_REQUIREMENT:_ Set down exactly the entries below, beginning at their first line and ending at the line with "the authors' place".

_DATASET ENTRIES:_
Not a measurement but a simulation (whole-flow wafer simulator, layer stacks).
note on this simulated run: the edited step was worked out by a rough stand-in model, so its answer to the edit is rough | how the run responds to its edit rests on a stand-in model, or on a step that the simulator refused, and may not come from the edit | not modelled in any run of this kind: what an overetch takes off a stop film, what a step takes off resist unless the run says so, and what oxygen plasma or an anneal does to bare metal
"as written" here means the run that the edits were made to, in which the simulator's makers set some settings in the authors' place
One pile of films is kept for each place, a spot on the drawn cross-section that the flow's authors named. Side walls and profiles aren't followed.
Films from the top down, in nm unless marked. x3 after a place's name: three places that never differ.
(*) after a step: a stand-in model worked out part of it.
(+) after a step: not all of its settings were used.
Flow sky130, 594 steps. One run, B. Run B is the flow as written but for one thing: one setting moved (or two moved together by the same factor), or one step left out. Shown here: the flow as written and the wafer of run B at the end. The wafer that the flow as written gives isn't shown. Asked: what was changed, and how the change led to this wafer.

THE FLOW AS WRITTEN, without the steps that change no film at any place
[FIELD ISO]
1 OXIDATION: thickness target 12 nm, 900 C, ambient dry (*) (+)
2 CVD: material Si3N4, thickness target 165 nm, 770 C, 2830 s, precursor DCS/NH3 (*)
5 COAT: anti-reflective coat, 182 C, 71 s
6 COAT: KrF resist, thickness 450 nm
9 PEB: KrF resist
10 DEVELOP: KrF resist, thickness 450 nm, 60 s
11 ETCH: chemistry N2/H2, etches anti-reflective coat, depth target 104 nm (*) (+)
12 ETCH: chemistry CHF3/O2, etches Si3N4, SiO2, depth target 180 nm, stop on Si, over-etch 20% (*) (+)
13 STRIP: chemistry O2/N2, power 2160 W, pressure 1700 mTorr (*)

_WRITTEN SOLUTION:_
Not a measurement but a simulation (whole-flow wafer simulator, layer stacks).
note on this simulated run: the edited step was worked out by a rough stand-in model, so its answer to the edit is rough | how the run responds to its edit rests on a stand-in model, or on a step that the simulator refused, and may not come from the edit | not modelled in any run of this kind: what an overetch takes off a stop film, what a step takes off resist unless the run says so, and what oxygen plasma or an anneal does to bare metal
"as written" here means the run that the edits were made to, in which the simulator's makers set some settings in the authors' place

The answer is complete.